─── DATA SUPPLIED ───
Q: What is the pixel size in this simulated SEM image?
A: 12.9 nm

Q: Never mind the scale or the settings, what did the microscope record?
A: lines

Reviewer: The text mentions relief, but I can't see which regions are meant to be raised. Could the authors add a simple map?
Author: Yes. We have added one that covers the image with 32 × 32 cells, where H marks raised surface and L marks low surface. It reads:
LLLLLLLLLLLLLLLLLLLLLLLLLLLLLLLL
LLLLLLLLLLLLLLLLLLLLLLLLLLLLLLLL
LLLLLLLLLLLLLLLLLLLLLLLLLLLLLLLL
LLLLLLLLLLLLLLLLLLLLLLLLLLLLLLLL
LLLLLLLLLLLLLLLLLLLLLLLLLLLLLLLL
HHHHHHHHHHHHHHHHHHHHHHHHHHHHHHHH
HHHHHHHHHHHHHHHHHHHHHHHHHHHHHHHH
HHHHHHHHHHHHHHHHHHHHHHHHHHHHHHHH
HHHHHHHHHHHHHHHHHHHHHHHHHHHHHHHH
───

• **REQUIREMENT**
The records above should be set down again word for word.

• **ANSWER SECTION**
Q: What is the pixel size in this simulated SEM image?
A: 12.9 nm

Q: Never mind the scale or the settings, what did the microscope record?
A: lines

Reviewer: The text mentions relief, but I can't see which regions are meant to be raised. Could the authors add a simple map?
Author: Yes. We have added one that covers the image with 32 × 32 cells, where H marks raised surface and L marks low surface. It reads:
LLLLLLLLLLLLLLLLLLLLLLLLLLLLLLLL
LLLLLLLLLLLLLLLLLLLLLLLLLLLLLLLL
LLLLLLLLLLLLLLLLLLLLLLLLLLLLLLLL
LLLLLLLLLLLLLLLLLLLLLLLLLLLLLLLL
LLLLLLLLLLLLLLLLLLLLLLLLLLLLLLLL
HHHHHHHHHHHHHHHHHHHHHHHHHHHHHHHH
HHHHHHHHHHHHHHHHHHHHHHHHHHHHHHHH
HHHHHHHHHHHHHHHHHHHHHHHHHHHHHHHH
HHHHHHHHHHHHHHHHHHHHHHHHHHHHHHHH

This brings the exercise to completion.